» **Entries provided**:
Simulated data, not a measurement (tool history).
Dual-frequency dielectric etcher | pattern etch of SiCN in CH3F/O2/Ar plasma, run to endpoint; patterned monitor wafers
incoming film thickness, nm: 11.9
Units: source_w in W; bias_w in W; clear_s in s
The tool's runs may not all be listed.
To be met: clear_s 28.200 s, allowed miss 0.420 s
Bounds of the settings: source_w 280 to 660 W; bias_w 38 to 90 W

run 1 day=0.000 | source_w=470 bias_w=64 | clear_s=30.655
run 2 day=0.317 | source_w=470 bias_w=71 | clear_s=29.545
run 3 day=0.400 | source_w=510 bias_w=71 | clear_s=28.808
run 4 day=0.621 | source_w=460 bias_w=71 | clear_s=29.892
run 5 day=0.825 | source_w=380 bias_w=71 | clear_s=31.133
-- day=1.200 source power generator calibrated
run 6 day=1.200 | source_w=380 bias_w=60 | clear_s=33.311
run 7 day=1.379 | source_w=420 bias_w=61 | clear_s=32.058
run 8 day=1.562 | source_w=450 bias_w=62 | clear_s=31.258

» **Work order**:
Quote the records above exactly, from the first line through the line containing "run 5 day=0.825", and nothing more.

» **Task output**:
Simulated data, not a measurement (tool history).
Dual-frequency dielectric etcher | pattern etch of SiCN in CH3F/O2/Ar plasma, run to endpoint; patterned monitor wafers
incoming film thickness, nm: 11.9
Units: source_w in W; bias_w in W; clear_s in s
The tool's runs may not all be listed.
To be met: clear_s 28.200 s, allowed miss 0.420 s
Bounds of the settings: source_w 280 to 660 W; bias_w 38 to 90 W

run 1 day=0.000 | source_w=470 bias_w=64 | clear_s=30.655
run 2 day=0.317 | source_w=470 bias_w=71 | clear_s=29.545
run 3 day=0.400 | source_w=510 bias_w=71 | clear_s=28.808
run 4 day=0.621 | source_w=460 bias_w=71 | clear_s=29.892
run 5 day=0.825 | source_w=380 bias_w=71 | clear_s=31.133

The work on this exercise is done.